DATASET ENTRIES Start Marker

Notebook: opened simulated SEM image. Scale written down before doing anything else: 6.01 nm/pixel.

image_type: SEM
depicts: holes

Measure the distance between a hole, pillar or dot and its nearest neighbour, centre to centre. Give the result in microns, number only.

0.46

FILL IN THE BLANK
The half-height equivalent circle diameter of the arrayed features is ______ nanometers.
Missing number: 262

DATASET ENTRIES End Marker

REQUIRED ACTION
All of the entries above must be transcribed exactly.

RESPONSE AREA
Notebook: opened simulated SEM image. Scale written down before doing anything else: 6.01 nm/pixel.

image_type: SEM
depicts: holes

Measure the distance between a hole, pillar or dot and its nearest neighbour, centre to centre. Give the result in microns, number only.

0.46

FILL IN THE BLANK
The half-height equivalent circle diameter of the arrayed features is ______ nanometers.
Missing number: 262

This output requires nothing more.